RECORDS PROVIDED:
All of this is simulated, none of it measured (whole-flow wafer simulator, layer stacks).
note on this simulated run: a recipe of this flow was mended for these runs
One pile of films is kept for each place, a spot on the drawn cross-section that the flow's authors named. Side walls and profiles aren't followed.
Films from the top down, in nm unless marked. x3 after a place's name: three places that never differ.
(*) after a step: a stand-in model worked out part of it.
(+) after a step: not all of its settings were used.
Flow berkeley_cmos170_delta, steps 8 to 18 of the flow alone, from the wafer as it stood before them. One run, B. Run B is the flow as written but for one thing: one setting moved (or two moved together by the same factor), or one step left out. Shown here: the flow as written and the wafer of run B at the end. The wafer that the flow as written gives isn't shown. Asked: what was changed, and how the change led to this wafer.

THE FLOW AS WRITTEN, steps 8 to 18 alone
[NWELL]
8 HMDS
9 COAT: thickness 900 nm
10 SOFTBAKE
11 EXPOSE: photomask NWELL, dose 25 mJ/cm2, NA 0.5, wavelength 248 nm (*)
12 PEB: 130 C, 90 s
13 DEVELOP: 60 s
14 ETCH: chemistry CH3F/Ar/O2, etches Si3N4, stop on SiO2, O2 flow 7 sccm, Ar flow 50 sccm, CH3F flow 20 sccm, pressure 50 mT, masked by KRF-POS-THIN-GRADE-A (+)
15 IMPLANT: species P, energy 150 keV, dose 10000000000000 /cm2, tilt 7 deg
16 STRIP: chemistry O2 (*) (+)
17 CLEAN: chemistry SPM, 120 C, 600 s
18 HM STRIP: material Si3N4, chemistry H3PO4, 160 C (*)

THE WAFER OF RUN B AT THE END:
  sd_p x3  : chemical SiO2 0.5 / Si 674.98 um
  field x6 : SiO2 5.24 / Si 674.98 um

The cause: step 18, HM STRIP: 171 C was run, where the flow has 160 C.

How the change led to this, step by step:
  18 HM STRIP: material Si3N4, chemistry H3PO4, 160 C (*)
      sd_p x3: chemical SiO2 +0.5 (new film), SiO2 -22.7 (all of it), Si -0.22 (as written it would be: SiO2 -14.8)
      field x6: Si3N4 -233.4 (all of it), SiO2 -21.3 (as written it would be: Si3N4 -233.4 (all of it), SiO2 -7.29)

BRIEF: Set the lines down exactly, from the first line of the records to the line where "note on this" appears, with both ends kept.

TASK SOLUTION:
All of this is simulated, none of it measured (whole-flow wafer simulator, layer stacks).
note on this simulated run: a recipe of this flow was mended for these runs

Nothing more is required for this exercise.